===== Extracted entries

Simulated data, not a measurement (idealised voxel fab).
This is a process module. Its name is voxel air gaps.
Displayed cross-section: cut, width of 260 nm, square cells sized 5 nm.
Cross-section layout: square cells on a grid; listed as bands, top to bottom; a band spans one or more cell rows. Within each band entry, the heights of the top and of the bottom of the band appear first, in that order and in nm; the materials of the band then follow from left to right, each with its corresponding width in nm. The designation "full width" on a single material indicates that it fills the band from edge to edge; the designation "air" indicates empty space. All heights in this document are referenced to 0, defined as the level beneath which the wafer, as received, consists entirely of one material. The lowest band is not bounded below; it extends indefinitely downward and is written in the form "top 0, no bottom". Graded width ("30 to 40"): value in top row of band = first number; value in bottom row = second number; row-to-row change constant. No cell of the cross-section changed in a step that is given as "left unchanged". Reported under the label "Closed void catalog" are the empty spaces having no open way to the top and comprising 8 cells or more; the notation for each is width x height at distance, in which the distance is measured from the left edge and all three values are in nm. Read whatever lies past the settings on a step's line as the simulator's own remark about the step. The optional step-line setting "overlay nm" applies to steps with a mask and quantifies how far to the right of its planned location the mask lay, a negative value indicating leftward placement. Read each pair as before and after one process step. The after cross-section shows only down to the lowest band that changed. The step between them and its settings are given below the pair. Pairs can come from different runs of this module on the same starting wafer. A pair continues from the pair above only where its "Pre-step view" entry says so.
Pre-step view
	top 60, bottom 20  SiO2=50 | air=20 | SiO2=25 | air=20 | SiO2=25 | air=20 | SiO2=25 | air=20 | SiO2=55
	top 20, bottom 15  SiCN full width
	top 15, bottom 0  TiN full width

==========

- **Required action**
Write out the records shown above, exactly as they appear.

- **Result**
Simulated data, not a measurement (idealised voxel fab).
This is a process module. Its name is voxel air gaps.
Displayed cross-section: cut, width of 260 nm, square cells sized 5 nm.
Cross-section layout: square cells on a grid; listed as bands, top to bottom; a band spans one or more cell rows. Within each band entry, the heights of the top and of the bottom of the band appear first, in that order and in nm; the materials of the band then follow from left to right, each with its corresponding width in nm. The designation "full width" on a single material indicates that it fills the band from edge to edge; the designation "air" indicates empty space. All heights in this document are referenced to 0, defined as the level beneath which the wafer, as received, consists entirely of one material. The lowest band is not bounded below; it extends indefinitely downward and is written in the form "top 0, no bottom". Graded width ("30 to 40"): value in top row of band = first number; value in bottom row = second number; row-to-row change constant. No cell of the cross-section changed in a step that is given as "left unchanged". Reported under the label "Closed void catalog" are the empty spaces having no open way to the top and comprising 8 cells or more; the notation for each is width x height at distance, in which the distance is measured from the left edge and all three values are in nm. Read whatever lies past the settings on a step's line as the simulator's own remark about the step. The optional step-line setting "overlay nm" applies to steps with a mask and quantifies how far to the right of its planned location the mask lay, a negative value indicating leftward placement. Read each pair as before and after one process step. The after cross-section shows only down to the lowest band that changed. The step between them and its settings are given below the pair. Pairs can come from different runs of this module on the same starting wafer. A pair continues from the pair above only where its "Pre-step view" entry says so.
Pre-step view
	top 60, bottom 20  SiO2=50 | air=20 | SiO2=25 | air=20 | SiO2=25 | air=20 | SiO2=25 | air=20 | SiO2=55
	top 20, bottom 15  SiCN full width
	top 15, bottom 0  TiN full width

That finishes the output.